*Information*

● ● ●

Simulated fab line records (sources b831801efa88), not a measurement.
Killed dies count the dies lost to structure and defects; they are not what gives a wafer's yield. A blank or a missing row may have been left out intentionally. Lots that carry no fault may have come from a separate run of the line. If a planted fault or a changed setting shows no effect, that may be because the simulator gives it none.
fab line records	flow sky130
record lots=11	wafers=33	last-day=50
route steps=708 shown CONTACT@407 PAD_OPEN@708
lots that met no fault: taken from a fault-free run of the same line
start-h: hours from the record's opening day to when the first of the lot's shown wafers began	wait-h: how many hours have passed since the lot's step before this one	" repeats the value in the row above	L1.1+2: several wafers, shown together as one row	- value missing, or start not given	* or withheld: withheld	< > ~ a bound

● ● ●

*Required action*
Exactly as they appear above, output the lines of the data from the first through the one that contains "lots that met", and only those lines.

*Written answer*
Simulated fab line records (sources b831801efa88), not a measurement.
Killed dies count the dies lost to structure and defects; they are not what gives a wafer's yield. A blank or a missing row may have been left out intentionally. Lots that carry no fault may have come from a separate run of the line. If a planted fault or a changed setting shows no effect, that may be because the simulator gives it none.
fab line records	flow sky130
record lots=11	wafers=33	last-day=50
route steps=708 shown CONTACT@407 PAD_OPEN@708
lots that met no fault: taken from a fault-free run of the same line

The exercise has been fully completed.